BRIEF: Begin with the first line of the listing and quote every line through the one containing "Killed dies: the"; give only those lines.

ENTRIES SUPPLIED:
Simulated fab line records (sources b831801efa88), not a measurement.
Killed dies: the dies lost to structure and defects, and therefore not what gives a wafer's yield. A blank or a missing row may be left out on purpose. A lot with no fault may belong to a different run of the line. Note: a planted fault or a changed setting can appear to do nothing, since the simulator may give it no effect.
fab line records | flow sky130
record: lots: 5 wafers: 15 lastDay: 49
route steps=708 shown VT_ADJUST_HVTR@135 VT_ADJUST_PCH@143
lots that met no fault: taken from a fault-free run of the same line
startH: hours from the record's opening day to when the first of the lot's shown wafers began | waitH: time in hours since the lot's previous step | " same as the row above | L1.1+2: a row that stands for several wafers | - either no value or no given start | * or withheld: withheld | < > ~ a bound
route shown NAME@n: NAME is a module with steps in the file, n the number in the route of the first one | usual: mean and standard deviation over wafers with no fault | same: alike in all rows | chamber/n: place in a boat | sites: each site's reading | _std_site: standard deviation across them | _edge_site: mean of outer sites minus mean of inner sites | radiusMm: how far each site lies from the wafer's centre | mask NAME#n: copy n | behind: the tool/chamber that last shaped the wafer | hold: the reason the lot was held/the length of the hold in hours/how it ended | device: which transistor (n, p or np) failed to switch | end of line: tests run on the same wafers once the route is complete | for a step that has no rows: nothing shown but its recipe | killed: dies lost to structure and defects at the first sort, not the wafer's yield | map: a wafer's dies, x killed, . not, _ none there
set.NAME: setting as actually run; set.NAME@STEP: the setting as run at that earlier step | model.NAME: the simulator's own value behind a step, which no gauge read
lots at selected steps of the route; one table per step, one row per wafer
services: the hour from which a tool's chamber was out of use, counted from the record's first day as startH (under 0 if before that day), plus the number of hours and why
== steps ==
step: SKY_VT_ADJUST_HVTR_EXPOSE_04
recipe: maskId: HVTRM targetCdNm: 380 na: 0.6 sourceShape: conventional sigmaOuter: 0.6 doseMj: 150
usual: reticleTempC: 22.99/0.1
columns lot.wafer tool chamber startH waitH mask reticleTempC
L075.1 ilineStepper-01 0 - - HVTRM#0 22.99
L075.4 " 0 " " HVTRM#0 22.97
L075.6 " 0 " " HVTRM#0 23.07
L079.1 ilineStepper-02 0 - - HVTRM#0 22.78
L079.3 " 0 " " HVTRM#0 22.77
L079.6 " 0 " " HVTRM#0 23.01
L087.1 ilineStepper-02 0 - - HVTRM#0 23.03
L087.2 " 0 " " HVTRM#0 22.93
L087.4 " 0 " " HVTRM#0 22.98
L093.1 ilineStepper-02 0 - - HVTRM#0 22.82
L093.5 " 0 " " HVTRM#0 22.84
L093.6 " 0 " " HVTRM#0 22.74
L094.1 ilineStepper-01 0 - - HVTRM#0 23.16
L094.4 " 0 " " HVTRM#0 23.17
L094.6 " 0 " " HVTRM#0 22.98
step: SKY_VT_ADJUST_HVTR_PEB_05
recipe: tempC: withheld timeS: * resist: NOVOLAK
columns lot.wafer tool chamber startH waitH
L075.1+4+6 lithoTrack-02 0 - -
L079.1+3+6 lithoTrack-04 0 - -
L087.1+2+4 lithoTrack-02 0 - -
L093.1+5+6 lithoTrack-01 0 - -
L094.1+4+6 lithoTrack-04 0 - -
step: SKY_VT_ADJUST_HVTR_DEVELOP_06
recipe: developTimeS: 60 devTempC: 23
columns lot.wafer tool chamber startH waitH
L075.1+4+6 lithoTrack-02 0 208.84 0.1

YOUR RESPONSE:
Simulated fab line records (sources b831801efa88), not a measurement.
Killed dies: the dies lost to structure and defects, and therefore not what gives a wafer's yield. A blank or a missing row may be left out on purpose. A lot with no fault may belong to a different run of the line. Note: a planted fault or a changed setting can appear to do nothing, since the simulator may give it no effect.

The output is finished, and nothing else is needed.